Work request
Repeat, line for line, the entries below from the first line to the line containing "sure: distance from", counting both ends.

Extracted material
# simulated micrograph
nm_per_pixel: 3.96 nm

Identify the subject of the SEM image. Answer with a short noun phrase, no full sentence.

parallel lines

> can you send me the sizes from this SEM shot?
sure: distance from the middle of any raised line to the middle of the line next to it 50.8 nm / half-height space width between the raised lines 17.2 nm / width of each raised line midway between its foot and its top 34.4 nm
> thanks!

Task response
# simulated micrograph
nm_per_pixel: 3.96 nm

Identify the subject of the SEM image. Answer with a short noun phrase, no full sentence.

parallel lines

> can you send me the sizes from this SEM shot?
sure: distance from the middle of any raised line to the middle of the line next to it 50.8 nm / half-height space width between the raised lines 17.2 nm / width of each raised line midway between its foot and its top 34.4 nm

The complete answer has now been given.